(Beginning of Given records)

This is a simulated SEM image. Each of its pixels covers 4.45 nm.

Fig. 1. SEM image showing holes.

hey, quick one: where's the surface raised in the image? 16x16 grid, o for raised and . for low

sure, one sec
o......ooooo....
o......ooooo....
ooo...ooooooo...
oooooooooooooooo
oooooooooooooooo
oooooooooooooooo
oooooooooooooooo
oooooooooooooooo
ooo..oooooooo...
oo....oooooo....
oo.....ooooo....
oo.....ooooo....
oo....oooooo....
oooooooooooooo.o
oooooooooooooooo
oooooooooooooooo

(End of Given records)

Work task: Using the material above, quote the first line and each line after it, stopping at and including the line that holds "ooo..oooooooo...".

Task answer:
This is a simulated SEM image. Each of its pixels covers 4.45 nm.

Fig. 1. SEM image showing holes.

hey, quick one: where's the surface raised in the image? 16x16 grid, o for raised and . for low

sure, one sec
o......ooooo....
o......ooooo....
ooo...ooooooo...
oooooooooooooooo
oooooooooooooooo
oooooooooooooooo
oooooooooooooooo
oooooooooooooooo
ooo..oooooooo...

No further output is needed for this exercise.